Start of Extracted entries

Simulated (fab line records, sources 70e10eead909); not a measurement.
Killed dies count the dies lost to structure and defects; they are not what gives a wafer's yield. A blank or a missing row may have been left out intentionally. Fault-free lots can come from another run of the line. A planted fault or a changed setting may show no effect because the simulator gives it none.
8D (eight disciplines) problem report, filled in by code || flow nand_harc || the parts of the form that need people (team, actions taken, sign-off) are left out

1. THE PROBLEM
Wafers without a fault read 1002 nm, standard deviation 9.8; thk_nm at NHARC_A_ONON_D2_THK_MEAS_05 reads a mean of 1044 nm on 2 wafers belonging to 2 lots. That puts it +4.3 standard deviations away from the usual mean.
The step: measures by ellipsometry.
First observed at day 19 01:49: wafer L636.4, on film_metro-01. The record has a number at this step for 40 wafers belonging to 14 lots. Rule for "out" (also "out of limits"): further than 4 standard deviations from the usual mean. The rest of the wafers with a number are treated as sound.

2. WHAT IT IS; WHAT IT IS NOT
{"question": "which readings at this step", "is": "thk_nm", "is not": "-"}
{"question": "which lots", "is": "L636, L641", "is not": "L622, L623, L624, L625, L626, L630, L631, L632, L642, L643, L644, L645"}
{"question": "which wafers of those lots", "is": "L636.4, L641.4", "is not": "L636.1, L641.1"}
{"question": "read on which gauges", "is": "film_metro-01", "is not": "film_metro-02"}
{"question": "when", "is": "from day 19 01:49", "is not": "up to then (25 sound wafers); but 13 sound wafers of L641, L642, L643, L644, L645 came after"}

End of Extracted entries

> [Work request] Copy verbatim, from the listing above, each line from the one containing "1. THE PROBLEM" down to the one containing "The step: measures by ellipsometry.", inclusive.

> [Your response]
1. THE PROBLEM
Wafers without a fault read 1002 nm, standard deviation 9.8; thk_nm at NHARC_A_ONON_D2_THK_MEAS_05 reads a mean of 1044 nm on 2 wafers belonging to 2 lots. That puts it +4.3 standard deviations away from the usual mean.
The step: measures by ellipsometry.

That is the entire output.